**Given entries:**
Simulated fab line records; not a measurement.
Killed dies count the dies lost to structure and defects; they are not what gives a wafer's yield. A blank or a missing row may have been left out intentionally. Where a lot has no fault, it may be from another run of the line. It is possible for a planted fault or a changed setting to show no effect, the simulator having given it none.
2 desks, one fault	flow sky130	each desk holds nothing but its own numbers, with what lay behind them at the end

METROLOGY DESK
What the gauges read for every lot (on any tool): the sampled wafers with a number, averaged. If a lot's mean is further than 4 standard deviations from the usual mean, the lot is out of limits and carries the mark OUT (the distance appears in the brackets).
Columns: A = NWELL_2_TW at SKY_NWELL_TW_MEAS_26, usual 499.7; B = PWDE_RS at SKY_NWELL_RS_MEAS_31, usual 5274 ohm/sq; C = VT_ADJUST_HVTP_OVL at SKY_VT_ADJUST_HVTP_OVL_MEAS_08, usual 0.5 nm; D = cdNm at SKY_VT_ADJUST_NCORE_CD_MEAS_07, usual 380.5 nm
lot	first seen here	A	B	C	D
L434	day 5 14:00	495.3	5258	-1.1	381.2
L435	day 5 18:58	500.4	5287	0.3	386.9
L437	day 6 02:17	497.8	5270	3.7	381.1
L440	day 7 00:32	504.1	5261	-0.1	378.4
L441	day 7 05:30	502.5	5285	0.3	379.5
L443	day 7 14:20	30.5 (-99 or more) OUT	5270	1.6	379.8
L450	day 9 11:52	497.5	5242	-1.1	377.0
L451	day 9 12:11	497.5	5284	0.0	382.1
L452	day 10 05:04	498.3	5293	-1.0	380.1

**Brief:** Please give back only the lines between the first line of the entries and the line with "Killed dies count", both ends included, word for word.

**Answer box:**
Simulated fab line records; not a measurement.
Killed dies count the dies lost to structure and defects; they are not what gives a wafer's yield. A blank or a missing row may have been left out intentionally. Where a lot has no fault, it may be from another run of the line. It is possible for a planted fault or a changed setting to show no effect, the simulator having given it none.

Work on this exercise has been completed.